> **REQUIREMENT**
An exact copy of each record is required.

------ STUDY MATERIAL

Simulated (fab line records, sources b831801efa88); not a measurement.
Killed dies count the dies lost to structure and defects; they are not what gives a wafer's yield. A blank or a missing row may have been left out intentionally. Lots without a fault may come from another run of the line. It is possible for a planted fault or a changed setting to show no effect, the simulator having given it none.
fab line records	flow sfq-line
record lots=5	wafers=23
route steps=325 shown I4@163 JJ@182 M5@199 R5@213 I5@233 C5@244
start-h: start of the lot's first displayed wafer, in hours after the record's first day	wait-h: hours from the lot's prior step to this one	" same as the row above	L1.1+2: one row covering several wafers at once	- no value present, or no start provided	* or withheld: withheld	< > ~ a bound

------------

> **TASK OUTPUT**
Simulated (fab line records, sources b831801efa88); not a measurement.
Killed dies count the dies lost to structure and defects; they are not what gives a wafer's yield. A blank or a missing row may have been left out intentionally. Lots without a fault may come from another run of the line. It is possible for a planted fault or a changed setting to show no effect, the simulator having given it none.
fab line records	flow sfq-line
record lots=5	wafers=23
route steps=325 shown I4@163 JJ@182 M5@199 R5@213 I5@233 C5@244
start-h: start of the lot's first displayed wafer, in hours after the record's first day	wait-h: hours from the lot's prior step to this one	" same as the row above	L1.1+2: one row covering several wafers at once	- no value present, or no start provided	* or withheld: withheld	< > ~ a bound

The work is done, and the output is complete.